→ **Assigned task**: Copy the listing below in full, exactly.

→ **Data extracts**:
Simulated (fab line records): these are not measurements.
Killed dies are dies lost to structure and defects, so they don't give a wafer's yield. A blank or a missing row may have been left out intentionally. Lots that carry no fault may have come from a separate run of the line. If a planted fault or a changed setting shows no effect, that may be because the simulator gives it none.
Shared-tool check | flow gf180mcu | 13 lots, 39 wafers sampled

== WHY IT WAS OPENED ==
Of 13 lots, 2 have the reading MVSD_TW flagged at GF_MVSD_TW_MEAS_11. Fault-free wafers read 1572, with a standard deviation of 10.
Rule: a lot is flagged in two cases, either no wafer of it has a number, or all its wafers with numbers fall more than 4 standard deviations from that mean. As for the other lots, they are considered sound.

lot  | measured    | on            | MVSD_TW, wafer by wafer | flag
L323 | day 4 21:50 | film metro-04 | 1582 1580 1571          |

→ **Response area**:
Simulated (fab line records): these are not measurements.
Killed dies are dies lost to structure and defects, so they don't give a wafer's yield. A blank or a missing row may have been left out intentionally. Lots that carry no fault may have come from a separate run of the line. If a planted fault or a changed setting shows no effect, that may be because the simulator gives it none.
Shared-tool check | flow gf180mcu | 13 lots, 39 wafers sampled

== WHY IT WAS OPENED ==
Of 13 lots, 2 have the reading MVSD_TW flagged at GF_MVSD_TW_MEAS_11. Fault-free wafers read 1572, with a standard deviation of 10.
Rule: a lot is flagged in two cases, either no wafer of it has a number, or all its wafers with numbers fall more than 4 standard deviations from that mean. As for the other lots, they are considered sound.

lot  | measured    | on            | MVSD_TW, wafer by wafer | flag
L323 | day 4 21:50 | film metro-04 | 1582 1580 1571          |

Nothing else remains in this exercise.